ACTIVITY — Would you return the lines between the one holding "S5: abrasive content" and the one holding "The tool may", inclusive, and only those, exactly as they stand in the listing below?

RECORDS PROVIDED —
┌──
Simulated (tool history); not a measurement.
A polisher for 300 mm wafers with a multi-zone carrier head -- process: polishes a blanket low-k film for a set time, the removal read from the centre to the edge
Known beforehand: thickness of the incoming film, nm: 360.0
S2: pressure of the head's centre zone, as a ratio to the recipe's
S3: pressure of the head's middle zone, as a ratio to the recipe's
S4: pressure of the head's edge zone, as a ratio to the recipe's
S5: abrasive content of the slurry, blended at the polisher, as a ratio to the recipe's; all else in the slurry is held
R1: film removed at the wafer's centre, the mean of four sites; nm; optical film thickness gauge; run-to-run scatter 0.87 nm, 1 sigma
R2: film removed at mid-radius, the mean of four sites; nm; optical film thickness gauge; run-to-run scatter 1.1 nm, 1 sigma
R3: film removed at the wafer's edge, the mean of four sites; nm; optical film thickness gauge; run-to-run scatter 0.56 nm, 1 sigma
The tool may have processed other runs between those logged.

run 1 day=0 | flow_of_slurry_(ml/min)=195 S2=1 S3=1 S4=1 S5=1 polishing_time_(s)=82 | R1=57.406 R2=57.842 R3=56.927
└──

EXERCISE OUTPUT —
S5: abrasive content of the slurry, blended at the polisher, as a ratio to the recipe's; all else in the slurry is held
R1: film removed at the wafer's centre, the mean of four sites; nm; optical film thickness gauge; run-to-run scatter 0.87 nm, 1 sigma
R2: film removed at mid-radius, the mean of four sites; nm; optical film thickness gauge; run-to-run scatter 1.1 nm, 1 sigma
R3: film removed at the wafer's edge, the mean of four sites; nm; optical film thickness gauge; run-to-run scatter 0.56 nm, 1 sigma
The tool may have processed other runs between those logged.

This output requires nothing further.